*DATA PROVIDED*.
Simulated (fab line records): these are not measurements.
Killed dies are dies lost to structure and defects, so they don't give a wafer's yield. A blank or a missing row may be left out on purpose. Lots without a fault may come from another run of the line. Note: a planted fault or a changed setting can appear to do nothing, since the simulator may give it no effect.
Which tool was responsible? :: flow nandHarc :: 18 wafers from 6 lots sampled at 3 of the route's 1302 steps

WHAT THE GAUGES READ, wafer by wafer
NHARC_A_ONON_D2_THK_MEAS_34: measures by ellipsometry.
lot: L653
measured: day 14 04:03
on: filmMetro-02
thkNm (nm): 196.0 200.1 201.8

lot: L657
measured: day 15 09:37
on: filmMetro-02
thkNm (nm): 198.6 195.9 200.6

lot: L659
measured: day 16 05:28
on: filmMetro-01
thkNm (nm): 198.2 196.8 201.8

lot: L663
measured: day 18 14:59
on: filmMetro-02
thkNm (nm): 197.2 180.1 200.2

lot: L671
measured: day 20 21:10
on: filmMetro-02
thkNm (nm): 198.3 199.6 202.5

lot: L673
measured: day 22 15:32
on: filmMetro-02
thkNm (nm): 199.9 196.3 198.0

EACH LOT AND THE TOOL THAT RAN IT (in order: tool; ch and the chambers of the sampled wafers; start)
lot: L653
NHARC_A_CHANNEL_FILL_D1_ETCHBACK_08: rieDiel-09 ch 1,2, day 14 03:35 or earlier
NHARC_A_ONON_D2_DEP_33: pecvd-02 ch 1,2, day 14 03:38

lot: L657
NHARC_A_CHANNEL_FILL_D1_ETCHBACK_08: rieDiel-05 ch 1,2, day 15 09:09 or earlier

*WORK INSTRUCTION*. With every line intact, print the records above again.

*WRITTEN ANSWER*.
Simulated (fab line records): these are not measurements.
Killed dies are dies lost to structure and defects, so they don't give a wafer's yield. A blank or a missing row may be left out on purpose. Lots without a fault may come from another run of the line. Note: a planted fault or a changed setting can appear to do nothing, since the simulator may give it no effect.
Which tool was responsible? :: flow nandHarc :: 18 wafers from 6 lots sampled at 3 of the route's 1302 steps

WHAT THE GAUGES READ, wafer by wafer
NHARC_A_ONON_D2_THK_MEAS_34: measures by ellipsometry.
lot: L653
measured: day 14 04:03
on: filmMetro-02
thkNm (nm): 196.0 200.1 201.8

lot: L657
measured: day 15 09:37
on: filmMetro-02
thkNm (nm): 198.6 195.9 200.6

lot: L659
measured: day 16 05:28
on: filmMetro-01
thkNm (nm): 198.2 196.8 201.8

lot: L663
measured: day 18 14:59
on: filmMetro-02
thkNm (nm): 197.2 180.1 200.2

lot: L671
measured: day 20 21:10
on: filmMetro-02
thkNm (nm): 198.3 199.6 202.5

lot: L673
measured: day 22 15:32
on: filmMetro-02
thkNm (nm): 199.9 196.3 198.0

EACH LOT AND THE TOOL THAT RAN IT (in order: tool; ch and the chambers of the sampled wafers; start)
lot: L653
NHARC_A_CHANNEL_FILL_D1_ETCHBACK_08: rieDiel-09 ch 1,2, day 14 03:35 or earlier
NHARC_A_ONON_D2_DEP_33: pecvd-02 ch 1,2, day 14 03:38

lot: L657
NHARC_A_CHANNEL_FILL_D1_ETCHBACK_08: rieDiel-05 ch 1,2, day 15 09:09 or earlier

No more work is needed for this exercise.